Work order:
Set down exactly, from the records below, the line with "L078 | day 34" through the line with "L080 | day 36", and nothing else.

Provided records:
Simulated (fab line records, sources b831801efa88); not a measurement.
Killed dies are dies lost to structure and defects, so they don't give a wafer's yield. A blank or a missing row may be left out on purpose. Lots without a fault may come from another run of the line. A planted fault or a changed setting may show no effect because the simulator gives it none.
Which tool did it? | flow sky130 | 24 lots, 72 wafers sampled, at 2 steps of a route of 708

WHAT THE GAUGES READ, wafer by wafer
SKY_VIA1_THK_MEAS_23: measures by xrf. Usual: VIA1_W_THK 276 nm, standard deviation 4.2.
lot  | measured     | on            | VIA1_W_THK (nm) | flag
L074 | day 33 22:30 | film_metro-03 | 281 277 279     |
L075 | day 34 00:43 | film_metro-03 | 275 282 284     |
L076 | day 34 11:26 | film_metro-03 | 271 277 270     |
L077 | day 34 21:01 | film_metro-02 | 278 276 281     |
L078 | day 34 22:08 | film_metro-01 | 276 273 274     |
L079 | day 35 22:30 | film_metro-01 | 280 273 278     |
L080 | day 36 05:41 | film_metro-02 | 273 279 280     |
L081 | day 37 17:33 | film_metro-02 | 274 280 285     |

Exercise answer:
L078 | day 34 22:08 | film_metro-01 | 276 273 274     |
L079 | day 35 22:30 | film_metro-01 | 280 273 278     |
L080 | day 36 05:41 | film_metro-02 | 273 279 280     |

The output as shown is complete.